Information provided =
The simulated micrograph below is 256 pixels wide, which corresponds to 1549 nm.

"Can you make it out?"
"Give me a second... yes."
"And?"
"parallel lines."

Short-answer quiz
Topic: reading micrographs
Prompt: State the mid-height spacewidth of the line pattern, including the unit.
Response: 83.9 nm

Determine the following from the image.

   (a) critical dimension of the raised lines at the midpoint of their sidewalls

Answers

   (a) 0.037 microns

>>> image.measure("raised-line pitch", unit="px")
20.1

Required action = Beginning with the first line of the records above, reproduce each line exactly, ending at the line that contains "Determine the following from the image.", and leave out everything else.

Exercise result =
The simulated micrograph below is 256 pixels wide, which corresponds to 1549 nm.

"Can you make it out?"
"Give me a second... yes."
"And?"
"parallel lines."

Short-answer quiz
Topic: reading micrographs
Prompt: State the mid-height spacewidth of the line pattern, including the unit.
Response: 83.9 nm

Determine the following from the image.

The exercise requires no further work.